Write out again each line of the material below, unchanged, from the first one to the line that holds "Only some runs".

::: RECORDS PROVIDED

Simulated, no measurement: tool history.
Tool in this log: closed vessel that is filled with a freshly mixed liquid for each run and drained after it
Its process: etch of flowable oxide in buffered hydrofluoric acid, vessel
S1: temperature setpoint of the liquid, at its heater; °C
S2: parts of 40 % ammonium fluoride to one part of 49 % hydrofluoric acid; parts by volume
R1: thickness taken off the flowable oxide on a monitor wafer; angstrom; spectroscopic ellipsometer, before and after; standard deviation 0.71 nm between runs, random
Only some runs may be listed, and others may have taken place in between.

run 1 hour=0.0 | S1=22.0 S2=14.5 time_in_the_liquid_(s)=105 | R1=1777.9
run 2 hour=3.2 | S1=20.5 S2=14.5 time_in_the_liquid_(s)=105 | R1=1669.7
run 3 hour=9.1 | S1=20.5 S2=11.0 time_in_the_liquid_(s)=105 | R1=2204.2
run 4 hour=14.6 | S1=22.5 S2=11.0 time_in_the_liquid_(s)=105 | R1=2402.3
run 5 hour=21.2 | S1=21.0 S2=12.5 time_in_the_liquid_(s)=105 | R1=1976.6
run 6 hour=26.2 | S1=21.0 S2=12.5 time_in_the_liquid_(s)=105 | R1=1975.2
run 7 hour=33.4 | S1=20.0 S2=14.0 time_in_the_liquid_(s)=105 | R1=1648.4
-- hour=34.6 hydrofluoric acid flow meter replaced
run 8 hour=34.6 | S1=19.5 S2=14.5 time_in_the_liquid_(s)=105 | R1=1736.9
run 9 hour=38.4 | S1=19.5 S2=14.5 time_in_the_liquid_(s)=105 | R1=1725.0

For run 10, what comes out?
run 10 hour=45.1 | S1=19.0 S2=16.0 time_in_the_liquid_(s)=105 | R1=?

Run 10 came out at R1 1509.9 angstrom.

::::::

**RESPONSE BOX**
Simulated, no measurement: tool history.
Tool in this log: closed vessel that is filled with a freshly mixed liquid for each run and drained after it
Its process: etch of flowable oxide in buffered hydrofluoric acid, vessel
S1: temperature setpoint of the liquid, at its heater; °C
S2: parts of 40 % ammonium fluoride to one part of 49 % hydrofluoric acid; parts by volume
R1: thickness taken off the flowable oxide on a monitor wafer; angstrom; spectroscopic ellipsometer, before and after; standard deviation 0.71 nm between runs, random
Only some runs may be listed, and others may have taken place in between.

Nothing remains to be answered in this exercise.